REQUIREMENT: Please reproduce the full listing exactly, with nothing added.

DATA TO EXAMINE:
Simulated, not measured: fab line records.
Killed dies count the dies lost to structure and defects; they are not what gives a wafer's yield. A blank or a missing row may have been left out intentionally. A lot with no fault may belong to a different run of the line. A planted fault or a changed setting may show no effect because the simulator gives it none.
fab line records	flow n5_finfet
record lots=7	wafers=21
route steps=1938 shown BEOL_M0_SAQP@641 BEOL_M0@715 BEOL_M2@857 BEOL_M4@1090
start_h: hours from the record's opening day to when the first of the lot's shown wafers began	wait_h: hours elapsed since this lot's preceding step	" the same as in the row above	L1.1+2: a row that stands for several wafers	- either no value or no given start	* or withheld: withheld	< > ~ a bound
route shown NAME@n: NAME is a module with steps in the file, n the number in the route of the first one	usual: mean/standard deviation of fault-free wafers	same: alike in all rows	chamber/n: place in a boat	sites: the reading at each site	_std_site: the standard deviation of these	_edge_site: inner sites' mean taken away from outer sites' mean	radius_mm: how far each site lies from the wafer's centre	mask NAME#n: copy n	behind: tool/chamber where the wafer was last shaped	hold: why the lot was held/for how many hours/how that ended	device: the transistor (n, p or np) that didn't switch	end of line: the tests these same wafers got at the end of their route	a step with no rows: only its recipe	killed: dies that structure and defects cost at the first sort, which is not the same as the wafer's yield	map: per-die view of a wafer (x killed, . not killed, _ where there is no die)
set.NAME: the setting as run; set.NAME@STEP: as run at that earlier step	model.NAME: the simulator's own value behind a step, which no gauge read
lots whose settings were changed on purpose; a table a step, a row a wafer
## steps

EXERCISE RESPONSE:
Simulated, not measured: fab line records.
Killed dies count the dies lost to structure and defects; they are not what gives a wafer's yield. A blank or a missing row may have been left out intentionally. A lot with no fault may belong to a different run of the line. A planted fault or a changed setting may show no effect because the simulator gives it none.
fab line records	flow n5_finfet
record lots=7	wafers=21
route steps=1938 shown BEOL_M0_SAQP@641 BEOL_M0@715 BEOL_M2@857 BEOL_M4@1090
start_h: hours from the record's opening day to when the first of the lot's shown wafers began	wait_h: hours elapsed since this lot's preceding step	" the same as in the row above	L1.1+2: a row that stands for several wafers	- either no value or no given start	* or withheld: withheld	< > ~ a bound
route shown NAME@n: NAME is a module with steps in the file, n the number in the route of the first one	usual: mean/standard deviation of fault-free wafers	same: alike in all rows	chamber/n: place in a boat	sites: the reading at each site	_std_site: the standard deviation of these	_edge_site: inner sites' mean taken away from outer sites' mean	radius_mm: how far each site lies from the wafer's centre	mask NAME#n: copy n	behind: tool/chamber where the wafer was last shaped	hold: why the lot was held/for how many hours/how that ended	device: the transistor (n, p or np) that didn't switch	end of line: the tests these same wafers got at the end of their route	a step with no rows: only its recipe	killed: dies that structure and defects cost at the first sort, which is not the same as the wafer's yield	map: per-die view of a wafer (x killed, . not killed, _ where there is no die)
set.NAME: the setting as run; set.NAME@STEP: as run at that earlier step	model.NAME: the simulator's own value behind a step, which no gauge read
lots whose settings were changed on purpose; a table a step, a row a wafer
## steps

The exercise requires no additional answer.